* **Entries shown**
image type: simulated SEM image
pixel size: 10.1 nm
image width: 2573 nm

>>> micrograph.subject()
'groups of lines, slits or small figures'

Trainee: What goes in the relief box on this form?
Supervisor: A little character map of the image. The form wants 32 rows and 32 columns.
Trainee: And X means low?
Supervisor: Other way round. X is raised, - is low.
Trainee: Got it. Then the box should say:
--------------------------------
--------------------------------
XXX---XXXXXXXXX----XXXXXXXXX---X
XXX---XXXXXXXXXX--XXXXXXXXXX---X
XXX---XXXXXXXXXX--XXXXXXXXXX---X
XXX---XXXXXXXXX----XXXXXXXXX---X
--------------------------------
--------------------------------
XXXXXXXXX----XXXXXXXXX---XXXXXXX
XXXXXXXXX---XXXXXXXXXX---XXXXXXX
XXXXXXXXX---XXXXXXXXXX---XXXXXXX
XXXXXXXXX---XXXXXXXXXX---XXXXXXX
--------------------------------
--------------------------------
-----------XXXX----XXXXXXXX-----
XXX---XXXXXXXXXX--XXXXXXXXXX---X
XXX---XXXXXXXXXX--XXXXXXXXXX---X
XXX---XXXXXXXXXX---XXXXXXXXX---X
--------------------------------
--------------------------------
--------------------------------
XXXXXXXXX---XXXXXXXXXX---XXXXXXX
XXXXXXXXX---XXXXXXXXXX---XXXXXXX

* **Work order**
Please give all of the entries again, exactly as written.

* **Your solution**
image type: simulated SEM image
pixel size: 10.1 nm
image width: 2573 nm

>>> micrograph.subject()
'groups of lines, slits or small figures'

Trainee: What goes in the relief box on this form?
Supervisor: A little character map of the image. The form wants 32 rows and 32 columns.
Trainee: And X means low?
Supervisor: Other way round. X is raised, - is low.
Trainee: Got it. Then the box should say:
--------------------------------
--------------------------------
XXX---XXXXXXXXX----XXXXXXXXX---X
XXX---XXXXXXXXXX--XXXXXXXXXX---X
XXX---XXXXXXXXXX--XXXXXXXXXX---X
XXX---XXXXXXXXX----XXXXXXXXX---X
--------------------------------
--------------------------------
XXXXXXXXX----XXXXXXXXX---XXXXXXX
XXXXXXXXX---XXXXXXXXXX---XXXXXXX
XXXXXXXXX---XXXXXXXXXX---XXXXXXX
XXXXXXXXX---XXXXXXXXXX---XXXXXXX
--------------------------------
--------------------------------
-----------XXXX----XXXXXXXX-----
XXX---XXXXXXXXXX--XXXXXXXXXX---X
XXX---XXXXXXXXXX--XXXXXXXXXX---X
XXX---XXXXXXXXXX---XXXXXXXXX---X
--------------------------------
--------------------------------
--------------------------------
XXXXXXXXX---XXXXXXXXXX---XXXXXXX
XXXXXXXXX---XXXXXXXXXX---XXXXXXX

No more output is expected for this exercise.